• _Data extracts_
____________

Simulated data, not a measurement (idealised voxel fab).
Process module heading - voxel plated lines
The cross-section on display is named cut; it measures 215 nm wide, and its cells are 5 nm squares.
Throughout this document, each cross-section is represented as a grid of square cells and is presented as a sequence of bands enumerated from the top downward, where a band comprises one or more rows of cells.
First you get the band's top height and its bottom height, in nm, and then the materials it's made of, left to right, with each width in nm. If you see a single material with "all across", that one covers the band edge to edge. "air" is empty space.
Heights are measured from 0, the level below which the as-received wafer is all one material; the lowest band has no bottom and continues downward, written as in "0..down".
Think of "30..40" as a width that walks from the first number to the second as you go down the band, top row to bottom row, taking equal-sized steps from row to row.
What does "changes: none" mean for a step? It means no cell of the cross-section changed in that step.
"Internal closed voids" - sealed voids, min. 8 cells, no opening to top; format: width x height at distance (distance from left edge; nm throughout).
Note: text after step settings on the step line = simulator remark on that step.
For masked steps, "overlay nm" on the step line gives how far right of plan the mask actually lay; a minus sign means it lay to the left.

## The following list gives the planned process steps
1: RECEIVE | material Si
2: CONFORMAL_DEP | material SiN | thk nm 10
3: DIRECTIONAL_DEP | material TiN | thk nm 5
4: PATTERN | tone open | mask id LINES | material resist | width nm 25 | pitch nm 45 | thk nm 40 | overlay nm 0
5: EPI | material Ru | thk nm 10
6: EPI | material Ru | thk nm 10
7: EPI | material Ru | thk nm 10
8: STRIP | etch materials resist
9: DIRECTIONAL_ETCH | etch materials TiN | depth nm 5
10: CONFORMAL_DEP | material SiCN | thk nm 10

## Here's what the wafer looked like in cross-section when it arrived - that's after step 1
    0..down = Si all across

____________

• _Work task_
All lines from the first line of the listing above through the line containing "Heights are measured" are to be retyped exactly. Leave out any other line.

• _Answer box_
Simulated data, not a measurement (idealised voxel fab).
Process module heading - voxel plated lines
The cross-section on display is named cut; it measures 215 nm wide, and its cells are 5 nm squares.
Throughout this document, each cross-section is represented as a grid of square cells and is presented as a sequence of bands enumerated from the top downward, where a band comprises one or more rows of cells.
First you get the band's top height and its bottom height, in nm, and then the materials it's made of, left to right, with each width in nm. If you see a single material with "all across", that one covers the band edge to edge. "air" is empty space.
Heights are measured from 0, the level below which the as-received wafer is all one material; the lowest band has no bottom and continues downward, written as in "0..down".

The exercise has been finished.